**RECORDS PROVIDED**
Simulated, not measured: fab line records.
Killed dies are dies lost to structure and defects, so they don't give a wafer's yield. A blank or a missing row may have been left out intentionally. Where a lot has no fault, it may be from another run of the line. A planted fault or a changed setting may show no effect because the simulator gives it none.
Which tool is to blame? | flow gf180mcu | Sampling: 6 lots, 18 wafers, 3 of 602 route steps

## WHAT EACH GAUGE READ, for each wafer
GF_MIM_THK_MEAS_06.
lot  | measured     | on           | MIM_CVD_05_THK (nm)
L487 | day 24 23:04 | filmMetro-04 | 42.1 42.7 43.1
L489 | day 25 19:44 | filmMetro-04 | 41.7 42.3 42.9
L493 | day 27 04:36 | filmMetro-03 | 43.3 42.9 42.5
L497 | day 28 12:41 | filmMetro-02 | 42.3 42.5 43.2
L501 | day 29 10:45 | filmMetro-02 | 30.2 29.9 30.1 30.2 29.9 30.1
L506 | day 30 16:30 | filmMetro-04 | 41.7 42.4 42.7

**WORK ITEM**
Print the entries once more, character for character.

**TASK SOLUTION**
Simulated, not measured: fab line records.
Killed dies are dies lost to structure and defects, so they don't give a wafer's yield. A blank or a missing row may have been left out intentionally. Where a lot has no fault, it may be from another run of the line. A planted fault or a changed setting may show no effect because the simulator gives it none.
Which tool is to blame? | flow gf180mcu | Sampling: 6 lots, 18 wafers, 3 of 602 route steps

## WHAT EACH GAUGE READ, for each wafer
GF_MIM_THK_MEAS_06.
lot  | measured     | on           | MIM_CVD_05_THK (nm)
L487 | day 24 23:04 | filmMetro-04 | 42.1 42.7 43.1
L489 | day 25 19:44 | filmMetro-04 | 41.7 42.3 42.9
L493 | day 27 04:36 | filmMetro-03 | 43.3 42.9 42.5
L497 | day 28 12:41 | filmMetro-02 | 42.3 42.5 43.2
L501 | day 29 10:45 | filmMetro-02 | 30.2 29.9 30.1 30.2 29.9 30.1
L506 | day 30 16:30 | filmMetro-04 | 41.7 42.4 42.7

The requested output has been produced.